Excerpted data —

- Opening Delimiter -

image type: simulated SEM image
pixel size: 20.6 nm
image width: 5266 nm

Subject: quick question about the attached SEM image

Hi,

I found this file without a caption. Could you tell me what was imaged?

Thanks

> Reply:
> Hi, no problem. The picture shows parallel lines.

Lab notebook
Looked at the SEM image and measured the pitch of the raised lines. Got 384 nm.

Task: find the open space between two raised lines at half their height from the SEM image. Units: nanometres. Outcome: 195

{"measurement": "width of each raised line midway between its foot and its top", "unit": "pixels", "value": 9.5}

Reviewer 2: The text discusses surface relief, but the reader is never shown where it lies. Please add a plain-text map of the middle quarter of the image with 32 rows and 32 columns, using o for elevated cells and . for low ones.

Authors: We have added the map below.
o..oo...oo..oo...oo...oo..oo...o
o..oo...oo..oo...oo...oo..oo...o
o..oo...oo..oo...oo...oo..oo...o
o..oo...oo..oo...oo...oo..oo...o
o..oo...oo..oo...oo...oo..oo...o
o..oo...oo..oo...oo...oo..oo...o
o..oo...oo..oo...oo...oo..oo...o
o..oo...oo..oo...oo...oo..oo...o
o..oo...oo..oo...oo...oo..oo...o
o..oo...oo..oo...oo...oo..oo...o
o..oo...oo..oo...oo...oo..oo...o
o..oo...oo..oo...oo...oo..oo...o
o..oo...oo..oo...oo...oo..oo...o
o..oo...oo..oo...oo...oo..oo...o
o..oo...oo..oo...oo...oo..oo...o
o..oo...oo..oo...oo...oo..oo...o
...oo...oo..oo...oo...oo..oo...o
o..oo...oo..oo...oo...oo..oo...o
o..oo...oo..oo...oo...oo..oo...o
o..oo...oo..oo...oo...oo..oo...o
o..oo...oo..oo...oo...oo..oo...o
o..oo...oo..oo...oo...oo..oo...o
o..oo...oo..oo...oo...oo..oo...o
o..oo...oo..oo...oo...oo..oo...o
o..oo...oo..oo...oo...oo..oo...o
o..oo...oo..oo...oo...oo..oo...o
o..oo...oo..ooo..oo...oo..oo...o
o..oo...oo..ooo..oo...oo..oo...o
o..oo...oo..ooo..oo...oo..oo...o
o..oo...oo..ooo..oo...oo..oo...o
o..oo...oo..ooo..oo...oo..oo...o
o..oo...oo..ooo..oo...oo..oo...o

- Closing Delimiter -

Work request —
Return the entries exactly through the "Looked at the" line.

Exercise answer —
image type: simulated SEM image
pixel size: 20.6 nm
image width: 5266 nm

Subject: quick question about the attached SEM image

Hi,

I found this file without a caption. Could you tell me what was imaged?

Thanks

> Reply:
> Hi, no problem. The picture shows parallel lines.

Lab notebook
Looked at the SEM image and measured the pitch of the raised lines. Got 384 nm.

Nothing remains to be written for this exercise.